■ **Dataset content**
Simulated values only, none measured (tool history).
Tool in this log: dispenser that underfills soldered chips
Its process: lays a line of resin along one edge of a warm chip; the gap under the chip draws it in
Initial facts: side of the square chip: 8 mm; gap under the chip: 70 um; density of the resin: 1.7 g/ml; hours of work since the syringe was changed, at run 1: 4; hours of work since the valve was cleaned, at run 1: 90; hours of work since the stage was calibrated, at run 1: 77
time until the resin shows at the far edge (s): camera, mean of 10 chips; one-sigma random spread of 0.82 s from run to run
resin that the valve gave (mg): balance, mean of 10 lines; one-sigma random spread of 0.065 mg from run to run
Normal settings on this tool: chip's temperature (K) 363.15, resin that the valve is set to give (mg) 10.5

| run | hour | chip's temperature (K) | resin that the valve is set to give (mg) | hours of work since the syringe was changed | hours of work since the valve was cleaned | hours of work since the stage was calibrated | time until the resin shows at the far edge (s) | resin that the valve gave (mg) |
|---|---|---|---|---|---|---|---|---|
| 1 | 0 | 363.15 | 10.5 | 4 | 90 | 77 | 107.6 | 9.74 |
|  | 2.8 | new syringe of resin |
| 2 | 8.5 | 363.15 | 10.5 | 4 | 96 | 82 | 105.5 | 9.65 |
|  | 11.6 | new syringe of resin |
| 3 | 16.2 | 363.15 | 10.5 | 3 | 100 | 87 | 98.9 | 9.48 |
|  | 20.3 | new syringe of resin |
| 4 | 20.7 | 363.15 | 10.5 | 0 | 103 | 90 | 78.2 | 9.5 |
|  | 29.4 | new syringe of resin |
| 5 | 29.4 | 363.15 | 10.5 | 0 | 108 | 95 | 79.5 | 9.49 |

■ **Activity**
Your task is to set down all of the entries exactly as they appear.

■ **Written answer**
Simulated values only, none measured (tool history).
Tool in this log: dispenser that underfills soldered chips
Its process: lays a line of resin along one edge of a warm chip; the gap under the chip draws it in
Initial facts: side of the square chip: 8 mm; gap under the chip: 70 um; density of the resin: 1.7 g/ml; hours of work since the syringe was changed, at run 1: 4; hours of work since the valve was cleaned, at run 1: 90; hours of work since the stage was calibrated, at run 1: 77
time until the resin shows at the far edge (s): camera, mean of 10 chips; one-sigma random spread of 0.82 s from run to run
resin that the valve gave (mg): balance, mean of 10 lines; one-sigma random spread of 0.065 mg from run to run
Normal settings on this tool: chip's temperature (K) 363.15, resin that the valve is set to give (mg) 10.5

| run | hour | chip's temperature (K) | resin that the valve is set to give (mg) | hours of work since the syringe was changed | hours of work since the valve was cleaned | hours of work since the stage was calibrated | time until the resin shows at the far edge (s) | resin that the valve gave (mg) |
|---|---|---|---|---|---|---|---|---|
| 1 | 0 | 363.15 | 10.5 | 4 | 90 | 77 | 107.6 | 9.74 |
|  | 2.8 | new syringe of resin |
| 2 | 8.5 | 363.15 | 10.5 | 4 | 96 | 82 | 105.5 | 9.65 |
|  | 11.6 | new syringe of resin |
| 3 | 16.2 | 363.15 | 10.5 | 3 | 100 | 87 | 98.9 | 9.48 |
|  | 20.3 | new syringe of resin |
| 4 | 20.7 | 363.15 | 10.5 | 0 | 103 | 90 | 78.2 | 9.5 |
|  | 29.4 | new syringe of resin |
| 5 | 29.4 | 363.15 | 10.5 | 0 | 108 | 95 | 79.5 | 9.49 |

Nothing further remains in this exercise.